### ACTION ITEM
Using the entries below, write out the line with "Here's what the", the line with "23 DIRECTIONAL_ETCH |", and every line in between, exactly as each is written.

### EXCERPTED RECORDS
-----
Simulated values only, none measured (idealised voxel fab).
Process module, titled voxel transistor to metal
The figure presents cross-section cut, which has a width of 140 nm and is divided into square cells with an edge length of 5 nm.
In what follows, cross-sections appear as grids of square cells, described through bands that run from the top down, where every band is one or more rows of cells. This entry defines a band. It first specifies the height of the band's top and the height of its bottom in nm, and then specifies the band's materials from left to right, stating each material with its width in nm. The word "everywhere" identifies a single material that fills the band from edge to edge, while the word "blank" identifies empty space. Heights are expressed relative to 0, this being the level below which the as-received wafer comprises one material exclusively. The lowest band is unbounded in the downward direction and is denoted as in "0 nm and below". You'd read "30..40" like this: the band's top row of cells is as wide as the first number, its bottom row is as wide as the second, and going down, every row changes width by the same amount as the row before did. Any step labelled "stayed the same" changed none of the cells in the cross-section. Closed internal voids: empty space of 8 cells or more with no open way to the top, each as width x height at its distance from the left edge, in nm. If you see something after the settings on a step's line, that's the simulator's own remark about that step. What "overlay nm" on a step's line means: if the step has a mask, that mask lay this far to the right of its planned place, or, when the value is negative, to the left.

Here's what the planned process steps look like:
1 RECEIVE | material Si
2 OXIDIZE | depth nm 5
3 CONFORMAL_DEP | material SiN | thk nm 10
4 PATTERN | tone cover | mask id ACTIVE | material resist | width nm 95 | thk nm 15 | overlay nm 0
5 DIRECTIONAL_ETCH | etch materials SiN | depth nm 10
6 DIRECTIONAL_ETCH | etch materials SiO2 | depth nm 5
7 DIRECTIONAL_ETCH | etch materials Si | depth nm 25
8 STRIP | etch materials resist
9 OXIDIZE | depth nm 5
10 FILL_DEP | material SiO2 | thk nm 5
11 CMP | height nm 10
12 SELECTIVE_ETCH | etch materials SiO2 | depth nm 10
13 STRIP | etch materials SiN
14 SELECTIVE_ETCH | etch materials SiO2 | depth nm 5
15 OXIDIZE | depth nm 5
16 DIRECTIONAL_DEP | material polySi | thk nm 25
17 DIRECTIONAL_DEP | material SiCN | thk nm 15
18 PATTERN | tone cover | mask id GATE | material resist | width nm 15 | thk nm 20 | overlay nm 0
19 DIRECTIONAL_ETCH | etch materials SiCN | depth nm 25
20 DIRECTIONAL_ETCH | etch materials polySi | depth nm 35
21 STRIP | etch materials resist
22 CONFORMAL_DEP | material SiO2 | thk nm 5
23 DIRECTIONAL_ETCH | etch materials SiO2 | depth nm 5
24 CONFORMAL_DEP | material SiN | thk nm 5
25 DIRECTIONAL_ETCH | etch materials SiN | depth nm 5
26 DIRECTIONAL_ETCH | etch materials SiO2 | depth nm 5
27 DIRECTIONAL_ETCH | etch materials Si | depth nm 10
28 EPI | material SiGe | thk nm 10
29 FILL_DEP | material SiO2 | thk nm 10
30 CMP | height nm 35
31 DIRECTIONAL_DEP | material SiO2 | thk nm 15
-----

### WORKED SOLUTION
Here's what the planned process steps look like:
1 RECEIVE | material Si
2 OXIDIZE | depth nm 5
3 CONFORMAL_DEP | material SiN | thk nm 10
4 PATTERN | tone cover | mask id ACTIVE | material resist | width nm 95 | thk nm 15 | overlay nm 0
5 DIRECTIONAL_ETCH | etch materials SiN | depth nm 10
6 DIRECTIONAL_ETCH | etch materials SiO2 | depth nm 5
7 DIRECTIONAL_ETCH | etch materials Si | depth nm 25
8 STRIP | etch materials resist
9 OXIDIZE | depth nm 5
10 FILL_DEP | material SiO2 | thk nm 5
11 CMP | height nm 10
12 SELECTIVE_ETCH | etch materials SiO2 | depth nm 10
13 STRIP | etch materials SiN
14 SELECTIVE_ETCH | etch materials SiO2 | depth nm 5
15 OXIDIZE | depth nm 5
16 DIRECTIONAL_DEP | material polySi | thk nm 25
17 DIRECTIONAL_DEP | material SiCN | thk nm 15
18 PATTERN | tone cover | mask id GATE | material resist | width nm 15 | thk nm 20 | overlay nm 0
19 DIRECTIONAL_ETCH | etch materials SiCN | depth nm 25
20 DIRECTIONAL_ETCH | etch materials polySi | depth nm 35
21 STRIP | etch materials resist
22 CONFORMAL_DEP | material SiO2 | thk nm 5
23 DIRECTIONAL_ETCH | etch materials SiO2 | depth nm 5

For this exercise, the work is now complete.